Entries supplied
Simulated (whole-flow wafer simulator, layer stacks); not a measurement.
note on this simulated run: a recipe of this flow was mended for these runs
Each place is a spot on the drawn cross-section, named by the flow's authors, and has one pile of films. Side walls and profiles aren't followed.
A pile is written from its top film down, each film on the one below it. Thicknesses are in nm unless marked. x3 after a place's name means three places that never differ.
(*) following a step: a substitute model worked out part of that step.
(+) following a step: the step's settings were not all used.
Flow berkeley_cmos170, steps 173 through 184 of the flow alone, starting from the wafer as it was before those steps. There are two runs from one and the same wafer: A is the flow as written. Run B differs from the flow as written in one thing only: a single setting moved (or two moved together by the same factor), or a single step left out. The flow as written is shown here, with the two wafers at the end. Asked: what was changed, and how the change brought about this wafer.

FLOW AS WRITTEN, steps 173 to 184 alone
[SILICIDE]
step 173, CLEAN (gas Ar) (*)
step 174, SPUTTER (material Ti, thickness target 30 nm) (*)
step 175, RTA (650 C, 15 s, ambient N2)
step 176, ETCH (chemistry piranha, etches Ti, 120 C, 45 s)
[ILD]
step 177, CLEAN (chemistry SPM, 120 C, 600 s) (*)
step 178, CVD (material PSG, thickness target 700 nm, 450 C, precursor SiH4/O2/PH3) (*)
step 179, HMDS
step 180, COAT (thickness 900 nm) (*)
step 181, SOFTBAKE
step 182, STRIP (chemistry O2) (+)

Exercise
The answer is the full set of records above, repeated exactly.

Response box
Simulated (whole-flow wafer simulator, layer stacks); not a measurement.
note on this simulated run: a recipe of this flow was mended for these runs
Each place is a spot on the drawn cross-section, named by the flow's authors, and has one pile of films. Side walls and profiles aren't followed.
A pile is written from its top film down, each film on the one below it. Thicknesses are in nm unless marked. x3 after a place's name means three places that never differ.
(*) following a step: a substitute model worked out part of that step.
(+) following a step: the step's settings were not all used.
Flow berkeley_cmos170, steps 173 through 184 of the flow alone, starting from the wafer as it was before those steps. There are two runs from one and the same wafer: A is the flow as written. Run B differs from the flow as written in one thing only: a single setting moved (or two moved together by the same factor), or a single step left out. The flow as written is shown here, with the two wafers at the end. Asked: what was changed, and how the change brought about this wafer.

FLOW AS WRITTEN, steps 173 to 184 alone
[SILICIDE]
step 173, CLEAN (gas Ar) (*)
step 174, SPUTTER (material Ti, thickness target 30 nm) (*)
step 175, RTA (650 C, 15 s, ambient N2)
step 176, ETCH (chemistry piranha, etches Ti, 120 C, 45 s)
[ILD]
step 177, CLEAN (chemistry SPM, 120 C, 600 s) (*)
step 178, CVD (material PSG, thickness target 700 nm, 450 C, precursor SiH4/O2/PH3) (*)
step 179, HMDS
step 180, COAT (thickness 900 nm) (*)
step 181, SOFTBAKE
step 182, STRIP (chemistry O2) (+)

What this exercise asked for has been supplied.